» **WORK ITEM**
Reproduce the listing that follows, unchanged and complete.

[DATASET RECORDS Boundary: Start]
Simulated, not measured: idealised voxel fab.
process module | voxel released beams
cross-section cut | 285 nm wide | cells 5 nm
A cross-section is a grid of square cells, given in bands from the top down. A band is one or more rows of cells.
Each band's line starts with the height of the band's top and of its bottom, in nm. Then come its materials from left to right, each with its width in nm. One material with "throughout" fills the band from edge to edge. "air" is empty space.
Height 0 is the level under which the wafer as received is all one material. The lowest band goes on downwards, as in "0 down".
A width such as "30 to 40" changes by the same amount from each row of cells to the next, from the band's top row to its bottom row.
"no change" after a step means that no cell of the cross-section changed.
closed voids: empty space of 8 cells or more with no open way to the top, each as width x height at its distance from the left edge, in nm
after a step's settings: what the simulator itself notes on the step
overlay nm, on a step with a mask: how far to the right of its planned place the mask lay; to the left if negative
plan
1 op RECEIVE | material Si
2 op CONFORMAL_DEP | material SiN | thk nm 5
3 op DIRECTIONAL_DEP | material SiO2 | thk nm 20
[DATASET RECORDS Boundary: End]

» **RESPONSE**
Simulated, not measured: idealised voxel fab.
process module | voxel released beams
cross-section cut | 285 nm wide | cells 5 nm
A cross-section is a grid of square cells, given in bands from the top down. A band is one or more rows of cells.
Each band's line starts with the height of the band's top and of its bottom, in nm. Then come its materials from left to right, each with its width in nm. One material with "throughout" fills the band from edge to edge. "air" is empty space.
Height 0 is the level under which the wafer as received is all one material. The lowest band goes on downwards, as in "0 down".
A width such as "30 to 40" changes by the same amount from each row of cells to the next, from the band's top row to its bottom row.
"no change" after a step means that no cell of the cross-section changed.
closed voids: empty space of 8 cells or more with no open way to the top, each as width x height at its distance from the left edge, in nm
after a step's settings: what the simulator itself notes on the step
overlay nm, on a step with a mask: how far to the right of its planned place the mask lay; to the left if negative
plan
1 op RECEIVE | material Si
2 op CONFORMAL_DEP | material SiN | thk nm 5
3 op DIRECTIONAL_DEP | material SiO2 | thk nm 20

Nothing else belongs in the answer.